********************
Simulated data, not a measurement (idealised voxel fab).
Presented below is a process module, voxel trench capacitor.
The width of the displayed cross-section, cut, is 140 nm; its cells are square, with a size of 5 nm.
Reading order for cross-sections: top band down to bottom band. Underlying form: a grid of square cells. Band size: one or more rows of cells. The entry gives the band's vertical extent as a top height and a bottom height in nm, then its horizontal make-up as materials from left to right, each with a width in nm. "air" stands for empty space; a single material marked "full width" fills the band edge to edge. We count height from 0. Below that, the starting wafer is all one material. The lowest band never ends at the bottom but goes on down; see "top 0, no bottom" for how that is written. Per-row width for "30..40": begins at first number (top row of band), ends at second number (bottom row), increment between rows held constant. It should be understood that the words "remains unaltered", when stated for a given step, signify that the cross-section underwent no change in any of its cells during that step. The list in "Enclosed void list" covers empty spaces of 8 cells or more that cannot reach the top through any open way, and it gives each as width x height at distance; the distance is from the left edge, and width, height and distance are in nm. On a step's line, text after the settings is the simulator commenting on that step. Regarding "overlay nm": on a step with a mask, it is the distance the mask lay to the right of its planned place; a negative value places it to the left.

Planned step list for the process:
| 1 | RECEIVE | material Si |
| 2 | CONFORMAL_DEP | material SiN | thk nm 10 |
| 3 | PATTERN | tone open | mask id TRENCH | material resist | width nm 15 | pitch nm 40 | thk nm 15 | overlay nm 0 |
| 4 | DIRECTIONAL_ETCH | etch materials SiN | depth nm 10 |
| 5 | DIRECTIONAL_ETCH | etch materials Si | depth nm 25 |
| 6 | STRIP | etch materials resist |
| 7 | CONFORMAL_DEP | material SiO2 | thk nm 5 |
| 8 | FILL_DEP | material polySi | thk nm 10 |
********************

**Action item:** If a line comes after the one containing "The width of", leave it out; set down every line of the data before it, and that line itself, exactly.

**Your response:**
Simulated data, not a measurement (idealised voxel fab).
Presented below is a process module, voxel trench capacitor.
The width of the displayed cross-section, cut, is 140 nm; its cells are square, with a size of 5 nm.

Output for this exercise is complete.